Work item:
Copy the entries that follow, exactly and completely.

Input data:
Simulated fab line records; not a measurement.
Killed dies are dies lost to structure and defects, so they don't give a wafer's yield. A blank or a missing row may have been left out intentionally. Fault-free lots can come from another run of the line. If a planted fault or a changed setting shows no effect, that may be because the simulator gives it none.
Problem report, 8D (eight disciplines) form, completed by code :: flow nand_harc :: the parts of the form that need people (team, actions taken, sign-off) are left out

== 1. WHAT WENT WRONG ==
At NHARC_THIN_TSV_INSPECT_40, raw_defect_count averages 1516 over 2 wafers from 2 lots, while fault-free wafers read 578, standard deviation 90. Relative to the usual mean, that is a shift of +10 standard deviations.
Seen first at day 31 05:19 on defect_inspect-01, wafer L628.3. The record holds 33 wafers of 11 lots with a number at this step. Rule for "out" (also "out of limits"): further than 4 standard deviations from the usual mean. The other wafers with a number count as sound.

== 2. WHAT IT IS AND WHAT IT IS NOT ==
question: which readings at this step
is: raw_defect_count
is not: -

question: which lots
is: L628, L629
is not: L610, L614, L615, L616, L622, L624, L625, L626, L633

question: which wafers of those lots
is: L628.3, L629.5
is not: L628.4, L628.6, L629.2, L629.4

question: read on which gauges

Answer box:
Simulated fab line records; not a measurement.
Killed dies are dies lost to structure and defects, so they don't give a wafer's yield. A blank or a missing row may have been left out intentionally. Fault-free lots can come from another run of the line. If a planted fault or a changed setting shows no effect, that may be because the simulator gives it none.
Problem report, 8D (eight disciplines) form, completed by code :: flow nand_harc :: the parts of the form that need people (team, actions taken, sign-off) are left out

== 1. WHAT WENT WRONG ==
At NHARC_THIN_TSV_INSPECT_40, raw_defect_count averages 1516 over 2 wafers from 2 lots, while fault-free wafers read 578, standard deviation 90. Relative to the usual mean, that is a shift of +10 standard deviations.
Seen first at day 31 05:19 on defect_inspect-01, wafer L628.3. The record holds 33 wafers of 11 lots with a number at this step. Rule for "out" (also "out of limits"): further than 4 standard deviations from the usual mean. The other wafers with a number count as sound.

== 2. WHAT IT IS AND WHAT IT IS NOT ==
question: which readings at this step
is: raw_defect_count
is not: -

question: which lots
is: L628, L629
is not: L610, L614, L615, L616, L622, L624, L625, L626, L633

question: which wafers of those lots
is: L628.3, L629.5
is not: L628.4, L628.6, L629.2, L629.4

question: read on which gauges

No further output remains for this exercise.